### SUPPLIED ENTRIES
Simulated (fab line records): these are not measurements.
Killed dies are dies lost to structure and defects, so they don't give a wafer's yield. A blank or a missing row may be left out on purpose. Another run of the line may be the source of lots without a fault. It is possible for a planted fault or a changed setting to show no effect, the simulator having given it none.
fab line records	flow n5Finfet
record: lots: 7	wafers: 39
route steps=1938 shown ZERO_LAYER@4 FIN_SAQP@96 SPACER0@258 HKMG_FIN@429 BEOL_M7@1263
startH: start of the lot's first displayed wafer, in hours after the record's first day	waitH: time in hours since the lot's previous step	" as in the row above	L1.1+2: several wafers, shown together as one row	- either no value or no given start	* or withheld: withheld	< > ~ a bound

### ASSIGNMENT
Could you give the records again, exactly as they appear?

### PROBLEM SOLUTION
Simulated (fab line records): these are not measurements.
Killed dies are dies lost to structure and defects, so they don't give a wafer's yield. A blank or a missing row may be left out on purpose. Another run of the line may be the source of lots without a fault. It is possible for a planted fault or a changed setting to show no effect, the simulator having given it none.
fab line records	flow n5Finfet
record: lots: 7	wafers: 39
route steps=1938 shown ZERO_LAYER@4 FIN_SAQP@96 SPACER0@258 HKMG_FIN@429 BEOL_M7@1263
startH: start of the lot's first displayed wafer, in hours after the record's first day	waitH: time in hours since the lot's previous step	" as in the row above	L1.1+2: several wafers, shown together as one row	- either no value or no given start	* or withheld: withheld	< > ~ a bound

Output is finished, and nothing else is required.